##### RECORDS PROVIDED #####

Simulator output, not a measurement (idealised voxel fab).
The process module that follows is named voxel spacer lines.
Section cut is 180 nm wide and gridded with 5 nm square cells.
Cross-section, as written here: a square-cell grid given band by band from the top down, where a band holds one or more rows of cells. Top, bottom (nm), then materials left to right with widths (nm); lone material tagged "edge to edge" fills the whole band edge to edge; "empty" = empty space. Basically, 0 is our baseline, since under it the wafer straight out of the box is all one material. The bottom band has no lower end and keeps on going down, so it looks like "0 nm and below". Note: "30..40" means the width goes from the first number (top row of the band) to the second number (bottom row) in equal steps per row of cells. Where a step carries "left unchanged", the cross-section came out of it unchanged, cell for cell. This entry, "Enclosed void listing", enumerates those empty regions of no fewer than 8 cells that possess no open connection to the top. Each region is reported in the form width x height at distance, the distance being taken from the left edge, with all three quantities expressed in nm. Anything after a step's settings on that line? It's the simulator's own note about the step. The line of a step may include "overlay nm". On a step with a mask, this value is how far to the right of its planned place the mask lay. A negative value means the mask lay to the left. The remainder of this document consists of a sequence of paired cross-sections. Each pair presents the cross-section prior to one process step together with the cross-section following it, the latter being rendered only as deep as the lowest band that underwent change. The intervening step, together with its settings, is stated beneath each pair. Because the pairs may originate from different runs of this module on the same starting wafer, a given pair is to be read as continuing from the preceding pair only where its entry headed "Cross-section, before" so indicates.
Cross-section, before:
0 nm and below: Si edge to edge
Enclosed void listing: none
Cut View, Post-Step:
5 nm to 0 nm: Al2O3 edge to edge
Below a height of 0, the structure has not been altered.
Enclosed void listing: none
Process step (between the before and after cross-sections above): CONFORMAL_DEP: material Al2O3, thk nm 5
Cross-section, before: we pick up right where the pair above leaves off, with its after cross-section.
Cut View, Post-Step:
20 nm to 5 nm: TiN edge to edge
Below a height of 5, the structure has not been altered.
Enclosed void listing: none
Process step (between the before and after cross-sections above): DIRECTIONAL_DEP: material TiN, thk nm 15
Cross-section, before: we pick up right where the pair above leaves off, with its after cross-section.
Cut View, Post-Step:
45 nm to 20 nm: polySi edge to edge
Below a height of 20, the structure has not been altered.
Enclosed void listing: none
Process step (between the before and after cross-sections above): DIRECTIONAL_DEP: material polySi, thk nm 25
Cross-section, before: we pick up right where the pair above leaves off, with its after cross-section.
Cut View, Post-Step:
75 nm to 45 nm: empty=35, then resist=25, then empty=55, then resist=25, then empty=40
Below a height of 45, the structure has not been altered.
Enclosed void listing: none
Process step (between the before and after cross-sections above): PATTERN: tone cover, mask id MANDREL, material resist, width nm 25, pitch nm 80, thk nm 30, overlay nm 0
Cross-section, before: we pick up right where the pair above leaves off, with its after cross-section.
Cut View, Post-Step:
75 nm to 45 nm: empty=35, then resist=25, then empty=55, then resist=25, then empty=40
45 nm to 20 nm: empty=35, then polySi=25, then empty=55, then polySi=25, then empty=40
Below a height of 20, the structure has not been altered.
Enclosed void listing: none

#####

WORK ORDER —
Return only the part of the records above that opens with the line containing "5 nm to 0 nm: Al2O3 edge to edge" and closes with the line containing "overlay nm 0", ends included.

TASK RESULT —
5 nm to 0 nm: Al2O3 edge to edge
Below a height of 0, the structure has not been altered.
Enclosed void listing: none
Process step (between the before and after cross-sections above): CONFORMAL_DEP: material Al2O3, thk nm 5
Cross-section, before: we pick up right where the pair above leaves off, with its after cross-section.
Cut View, Post-Step:
20 nm to 5 nm: TiN edge to edge
Below a height of 5, the structure has not been altered.
Enclosed void listing: none
Process step (between the before and after cross-sections above): DIRECTIONAL_DEP: material TiN, thk nm 15
Cross-section, before: we pick up right where the pair above leaves off, with its after cross-section.
Cut View, Post-Step:
45 nm to 20 nm: polySi edge to edge
Below a height of 20, the structure has not been altered.
Enclosed void listing: none
Process step (between the before and after cross-sections above): DIRECTIONAL_DEP: material polySi, thk nm 25
Cross-section, before: we pick up right where the pair above leaves off, with its after cross-section.
Cut View, Post-Step:
75 nm to 45 nm: empty=35, then resist=25, then empty=55, then resist=25, then empty=40
Below a height of 45, the structure has not been altered.
Enclosed void listing: none
Process step (between the before and after cross-sections above): PATTERN: tone cover, mask id MANDREL, material resist, width nm 25, pitch nm 80, thk nm 30, overlay nm 0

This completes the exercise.